Assignment:
Starting with the line containing "-- hour=39.4 tips cleaned on abrasive film" and going on through the line containing "-- hour=69.8 height", return the lines of the data below exactly, and only those.

Provided information:
● ● ●

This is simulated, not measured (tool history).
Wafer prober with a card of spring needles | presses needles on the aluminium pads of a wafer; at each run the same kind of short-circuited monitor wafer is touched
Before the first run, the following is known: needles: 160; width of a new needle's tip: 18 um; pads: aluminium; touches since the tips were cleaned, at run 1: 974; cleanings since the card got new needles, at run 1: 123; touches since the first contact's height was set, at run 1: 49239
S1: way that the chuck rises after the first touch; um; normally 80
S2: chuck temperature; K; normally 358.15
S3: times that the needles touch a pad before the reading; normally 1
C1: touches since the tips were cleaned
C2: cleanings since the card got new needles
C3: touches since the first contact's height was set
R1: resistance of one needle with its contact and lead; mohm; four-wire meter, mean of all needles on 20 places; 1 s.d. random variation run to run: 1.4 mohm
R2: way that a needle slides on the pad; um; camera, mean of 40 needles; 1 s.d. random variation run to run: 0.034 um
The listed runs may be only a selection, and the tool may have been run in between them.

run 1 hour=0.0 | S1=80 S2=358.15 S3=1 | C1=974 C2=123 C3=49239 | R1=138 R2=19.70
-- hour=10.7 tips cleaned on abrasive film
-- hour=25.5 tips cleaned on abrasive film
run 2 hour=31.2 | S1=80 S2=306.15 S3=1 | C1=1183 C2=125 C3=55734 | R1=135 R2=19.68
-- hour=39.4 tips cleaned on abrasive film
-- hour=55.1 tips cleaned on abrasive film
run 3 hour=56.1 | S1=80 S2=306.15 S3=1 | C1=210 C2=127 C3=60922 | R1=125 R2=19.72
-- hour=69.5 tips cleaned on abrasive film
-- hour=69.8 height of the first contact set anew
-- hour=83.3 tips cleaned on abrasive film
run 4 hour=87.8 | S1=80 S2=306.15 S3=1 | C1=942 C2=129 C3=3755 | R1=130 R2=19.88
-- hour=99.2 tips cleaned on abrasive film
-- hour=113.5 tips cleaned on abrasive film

● ● ●

Response box:
-- hour=39.4 tips cleaned on abrasive film
-- hour=55.1 tips cleaned on abrasive film
run 3 hour=56.1 | S1=80 S2=306.15 S3=1 | C1=210 C2=127 C3=60922 | R1=125 R2=19.72
-- hour=69.5 tips cleaned on abrasive film
-- hour=69.8 height of the first contact set anew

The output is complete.